ACTION ITEM -> Restate the data that follows exactly as it stands, beginning with the first line and ending with the line that contains "232 | 11.06 |".

THE DATA ->
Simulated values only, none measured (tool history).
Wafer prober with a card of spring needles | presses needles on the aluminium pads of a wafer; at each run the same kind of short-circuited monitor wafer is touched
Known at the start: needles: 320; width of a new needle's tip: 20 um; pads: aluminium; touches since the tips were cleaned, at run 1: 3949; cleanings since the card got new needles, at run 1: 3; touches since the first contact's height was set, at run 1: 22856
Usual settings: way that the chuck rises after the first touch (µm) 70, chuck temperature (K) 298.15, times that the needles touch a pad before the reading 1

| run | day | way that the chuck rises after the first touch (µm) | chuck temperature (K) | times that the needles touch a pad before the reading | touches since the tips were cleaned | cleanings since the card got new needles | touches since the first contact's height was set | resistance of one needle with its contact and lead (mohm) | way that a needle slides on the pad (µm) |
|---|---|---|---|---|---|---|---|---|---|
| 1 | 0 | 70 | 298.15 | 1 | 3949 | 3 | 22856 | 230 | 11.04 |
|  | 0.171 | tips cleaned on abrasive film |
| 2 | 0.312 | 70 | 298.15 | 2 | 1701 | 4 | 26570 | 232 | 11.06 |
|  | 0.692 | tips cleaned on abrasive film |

ANSWER AREA ->
Simulated values only, none measured (tool history).
Wafer prober with a card of spring needles | presses needles on the aluminium pads of a wafer; at each run the same kind of short-circuited monitor wafer is touched
Known at the start: needles: 320; width of a new needle's tip: 20 um; pads: aluminium; touches since the tips were cleaned, at run 1: 3949; cleanings since the card got new needles, at run 1: 3; touches since the first contact's height was set, at run 1: 22856
Usual settings: way that the chuck rises after the first touch (µm) 70, chuck temperature (K) 298.15, times that the needles touch a pad before the reading 1

| run | day | way that the chuck rises after the first touch (µm) | chuck temperature (K) | times that the needles touch a pad before the reading | touches since the tips were cleaned | cleanings since the card got new needles | touches since the first contact's height was set | resistance of one needle with its contact and lead (mohm) | way that a needle slides on the pad (µm) |
|---|---|---|---|---|---|---|---|---|---|
| 1 | 0 | 70 | 298.15 | 1 | 3949 | 3 | 22856 | 230 | 11.04 |
|  | 0.171 | tips cleaned on abrasive film |
| 2 | 0.312 | 70 | 298.15 | 2 | 1701 | 4 | 26570 | 232 | 11.06 |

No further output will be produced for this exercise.